:: Supplied data ::

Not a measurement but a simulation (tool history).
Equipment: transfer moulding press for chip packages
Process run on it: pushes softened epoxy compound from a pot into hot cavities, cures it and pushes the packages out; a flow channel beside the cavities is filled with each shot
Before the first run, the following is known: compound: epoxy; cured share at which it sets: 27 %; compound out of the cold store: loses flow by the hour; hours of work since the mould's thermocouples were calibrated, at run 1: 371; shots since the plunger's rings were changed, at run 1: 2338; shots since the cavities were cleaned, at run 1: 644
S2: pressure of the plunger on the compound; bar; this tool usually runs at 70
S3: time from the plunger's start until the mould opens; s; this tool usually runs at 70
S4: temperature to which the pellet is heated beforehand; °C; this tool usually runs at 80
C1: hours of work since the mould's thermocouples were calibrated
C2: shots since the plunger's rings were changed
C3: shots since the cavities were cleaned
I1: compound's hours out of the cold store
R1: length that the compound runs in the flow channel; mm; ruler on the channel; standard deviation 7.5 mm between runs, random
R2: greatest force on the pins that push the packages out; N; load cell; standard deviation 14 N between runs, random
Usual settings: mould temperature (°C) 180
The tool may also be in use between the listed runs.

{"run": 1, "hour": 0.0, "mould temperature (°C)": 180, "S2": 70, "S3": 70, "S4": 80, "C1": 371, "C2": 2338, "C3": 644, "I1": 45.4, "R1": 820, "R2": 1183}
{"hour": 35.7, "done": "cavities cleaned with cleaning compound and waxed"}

:::

*Brief:* Reproduce exactly the lines that run from the start of the records to the line with "R1: length that", both included.

*Worked solution:*
Not a measurement but a simulation (tool history).
Equipment: transfer moulding press for chip packages
Process run on it: pushes softened epoxy compound from a pot into hot cavities, cures it and pushes the packages out; a flow channel beside the cavities is filled with each shot
Before the first run, the following is known: compound: epoxy; cured share at which it sets: 27 %; compound out of the cold store: loses flow by the hour; hours of work since the mould's thermocouples were calibrated, at run 1: 371; shots since the plunger's rings were changed, at run 1: 2338; shots since the cavities were cleaned, at run 1: 644
S2: pressure of the plunger on the compound; bar; this tool usually runs at 70
S3: time from the plunger's start until the mould opens; s; this tool usually runs at 70
S4: temperature to which the pellet is heated beforehand; °C; this tool usually runs at 80
C1: hours of work since the mould's thermocouples were calibrated
C2: shots since the plunger's rings were changed
C3: shots since the cavities were cleaned
I1: compound's hours out of the cold store
R1: length that the compound runs in the flow channel; mm; ruler on the channel; standard deviation 7.5 mm between runs, random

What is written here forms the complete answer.